▶ **DATA UNDER STUDY**:
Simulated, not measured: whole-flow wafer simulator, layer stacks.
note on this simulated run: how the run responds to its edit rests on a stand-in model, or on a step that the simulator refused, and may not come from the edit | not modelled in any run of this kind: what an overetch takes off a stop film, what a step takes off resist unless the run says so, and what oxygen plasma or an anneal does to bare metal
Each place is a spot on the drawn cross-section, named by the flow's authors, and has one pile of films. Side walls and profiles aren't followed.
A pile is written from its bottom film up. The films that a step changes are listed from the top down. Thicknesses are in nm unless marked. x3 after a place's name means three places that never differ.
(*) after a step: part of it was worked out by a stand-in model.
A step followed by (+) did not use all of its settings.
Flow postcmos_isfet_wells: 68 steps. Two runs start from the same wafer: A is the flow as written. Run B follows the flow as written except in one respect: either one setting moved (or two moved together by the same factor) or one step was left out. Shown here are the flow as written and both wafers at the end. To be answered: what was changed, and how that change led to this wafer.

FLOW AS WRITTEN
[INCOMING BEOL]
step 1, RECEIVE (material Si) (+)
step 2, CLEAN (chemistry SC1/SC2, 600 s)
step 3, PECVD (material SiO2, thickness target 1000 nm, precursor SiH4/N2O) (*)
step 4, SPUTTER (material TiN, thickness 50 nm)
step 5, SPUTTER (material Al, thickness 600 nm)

▶ **WORK INSTRUCTION**:
Each line above from the one with "A pile is written" up to and including the one with "A step followed" must be set down exactly, and no line outside that span may appear.

▶ **YOUR SOLUTION**:
A pile is written from its bottom film up. The films that a step changes are listed from the top down. Thicknesses are in nm unless marked. x3 after a place's name means three places that never differ.
(*) after a step: part of it was worked out by a stand-in model.
A step followed by (+) did not use all of its settings.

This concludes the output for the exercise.